(Provided information begins)
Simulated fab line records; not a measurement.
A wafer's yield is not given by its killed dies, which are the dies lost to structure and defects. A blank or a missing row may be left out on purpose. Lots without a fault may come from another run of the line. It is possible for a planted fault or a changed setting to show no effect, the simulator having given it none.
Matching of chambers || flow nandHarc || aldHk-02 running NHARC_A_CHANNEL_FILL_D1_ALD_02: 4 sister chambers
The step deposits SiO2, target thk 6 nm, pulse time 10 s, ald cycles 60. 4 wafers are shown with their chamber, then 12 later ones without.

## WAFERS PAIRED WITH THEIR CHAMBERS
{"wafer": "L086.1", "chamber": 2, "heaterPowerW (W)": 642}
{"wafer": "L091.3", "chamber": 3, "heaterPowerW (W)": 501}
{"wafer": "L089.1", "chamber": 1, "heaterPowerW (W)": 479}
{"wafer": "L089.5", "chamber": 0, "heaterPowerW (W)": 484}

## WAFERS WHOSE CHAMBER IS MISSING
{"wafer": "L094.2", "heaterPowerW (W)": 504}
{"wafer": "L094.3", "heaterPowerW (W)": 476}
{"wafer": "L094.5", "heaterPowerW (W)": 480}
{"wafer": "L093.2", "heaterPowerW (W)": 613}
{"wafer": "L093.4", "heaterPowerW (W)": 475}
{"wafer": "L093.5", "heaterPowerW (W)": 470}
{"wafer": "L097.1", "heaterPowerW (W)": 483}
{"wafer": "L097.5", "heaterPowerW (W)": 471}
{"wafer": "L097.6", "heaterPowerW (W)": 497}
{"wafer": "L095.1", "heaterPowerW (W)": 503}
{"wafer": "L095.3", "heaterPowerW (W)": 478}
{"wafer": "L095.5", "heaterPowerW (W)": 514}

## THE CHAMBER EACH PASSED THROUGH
(Provided information ends)

Action item:
Could you retype every line of the data exactly?

Expected answer:
Simulated fab line records; not a measurement.
A wafer's yield is not given by its killed dies, which are the dies lost to structure and defects. A blank or a missing row may be left out on purpose. Lots without a fault may come from another run of the line. It is possible for a planted fault or a changed setting to show no effect, the simulator having given it none.
Matching of chambers || flow nandHarc || aldHk-02 running NHARC_A_CHANNEL_FILL_D1_ALD_02: 4 sister chambers
The step deposits SiO2, target thk 6 nm, pulse time 10 s, ald cycles 60. 4 wafers are shown with their chamber, then 12 later ones without.

## WAFERS PAIRED WITH THEIR CHAMBERS
{"wafer": "L086.1", "chamber": 2, "heaterPowerW (W)": 642}
{"wafer": "L091.3", "chamber": 3, "heaterPowerW (W)": 501}
{"wafer": "L089.1", "chamber": 1, "heaterPowerW (W)": 479}
{"wafer": "L089.5", "chamber": 0, "heaterPowerW (W)": 484}

## WAFERS WHOSE CHAMBER IS MISSING
{"wafer": "L094.2", "heaterPowerW (W)": 504}
{"wafer": "L094.3", "heaterPowerW (W)": 476}
{"wafer": "L094.5", "heaterPowerW (W)": 480}
{"wafer": "L093.2", "heaterPowerW (W)": 613}
{"wafer": "L093.4", "heaterPowerW (W)": 475}
{"wafer": "L093.5", "heaterPowerW (W)": 470}
{"wafer": "L097.1", "heaterPowerW (W)": 483}
{"wafer": "L097.5", "heaterPowerW (W)": 471}
{"wafer": "L097.6", "heaterPowerW (W)": 497}
{"wafer": "L095.1", "heaterPowerW (W)": 503}
{"wafer": "L095.3", "heaterPowerW (W)": 478}
{"wafer": "L095.5", "heaterPowerW (W)": 514}

## THE CHAMBER EACH PASSED THROUGH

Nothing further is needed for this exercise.